ASSIGNMENT: Print, in exact form, the lines below from the one containing "60 to 55: air" through the one containing "the step between: op FILL_DEP", and omit all others.

◇ ◇ ◇ ◇

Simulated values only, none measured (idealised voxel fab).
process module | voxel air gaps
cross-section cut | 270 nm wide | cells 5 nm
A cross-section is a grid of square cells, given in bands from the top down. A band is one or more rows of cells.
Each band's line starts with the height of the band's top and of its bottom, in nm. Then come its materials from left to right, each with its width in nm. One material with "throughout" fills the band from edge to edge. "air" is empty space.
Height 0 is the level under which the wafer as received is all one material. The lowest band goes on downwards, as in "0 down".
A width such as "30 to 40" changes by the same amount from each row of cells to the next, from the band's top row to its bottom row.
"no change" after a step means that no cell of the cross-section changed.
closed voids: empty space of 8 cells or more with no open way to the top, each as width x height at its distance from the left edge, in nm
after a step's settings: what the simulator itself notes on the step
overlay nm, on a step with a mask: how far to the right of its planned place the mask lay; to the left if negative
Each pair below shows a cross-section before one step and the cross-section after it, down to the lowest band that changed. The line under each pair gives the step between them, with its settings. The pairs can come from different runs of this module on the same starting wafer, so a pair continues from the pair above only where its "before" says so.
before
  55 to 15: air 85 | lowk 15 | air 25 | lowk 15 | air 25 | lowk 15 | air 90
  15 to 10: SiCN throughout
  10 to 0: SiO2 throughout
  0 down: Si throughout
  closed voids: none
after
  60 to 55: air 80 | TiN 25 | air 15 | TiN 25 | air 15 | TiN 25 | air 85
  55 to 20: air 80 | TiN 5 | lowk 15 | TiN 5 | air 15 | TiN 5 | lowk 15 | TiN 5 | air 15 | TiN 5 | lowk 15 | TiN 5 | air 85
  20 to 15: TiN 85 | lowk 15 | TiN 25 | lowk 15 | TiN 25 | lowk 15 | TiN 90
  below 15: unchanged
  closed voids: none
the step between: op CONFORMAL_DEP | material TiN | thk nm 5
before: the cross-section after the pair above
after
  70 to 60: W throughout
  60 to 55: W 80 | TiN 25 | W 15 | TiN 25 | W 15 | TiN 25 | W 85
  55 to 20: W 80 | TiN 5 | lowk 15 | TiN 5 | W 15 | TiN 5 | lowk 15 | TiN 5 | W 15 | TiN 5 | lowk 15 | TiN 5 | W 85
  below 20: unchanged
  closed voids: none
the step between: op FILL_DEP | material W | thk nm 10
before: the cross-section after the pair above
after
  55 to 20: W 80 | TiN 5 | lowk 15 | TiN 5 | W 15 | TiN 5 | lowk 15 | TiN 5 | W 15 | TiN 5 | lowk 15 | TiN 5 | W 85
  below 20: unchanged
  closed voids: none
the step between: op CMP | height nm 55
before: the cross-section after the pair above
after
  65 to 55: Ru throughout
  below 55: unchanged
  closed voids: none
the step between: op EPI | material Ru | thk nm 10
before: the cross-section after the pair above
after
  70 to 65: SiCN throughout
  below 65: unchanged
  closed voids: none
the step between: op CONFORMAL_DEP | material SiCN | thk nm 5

◇ ◇ ◇ ◇

EXERCISE SOLUTION:
  60 to 55: air 80 | TiN 25 | air 15 | TiN 25 | air 15 | TiN 25 | air 85
  55 to 20: air 80 | TiN 5 | lowk 15 | TiN 5 | air 15 | TiN 5 | lowk 15 | TiN 5 | air 15 | TiN 5 | lowk 15 | TiN 5 | air 85
  20 to 15: TiN 85 | lowk 15 | TiN 25 | lowk 15 | TiN 25 | lowk 15 | TiN 90
  below 15: unchanged
  closed voids: none
the step between: op CONFORMAL_DEP | material TiN | thk nm 5
before: the cross-section after the pair above
after
  70 to 60: W throughout
  60 to 55: W 80 | TiN 25 | W 15 | TiN 25 | W 15 | TiN 25 | W 85
  55 to 20: W 80 | TiN 5 | lowk 15 | TiN 5 | W 15 | TiN 5 | lowk 15 | TiN 5 | W 15 | TiN 5 | lowk 15 | TiN 5 | W 85
  below 20: unchanged
  closed voids: none
the step between: op FILL_DEP | material W | thk nm 10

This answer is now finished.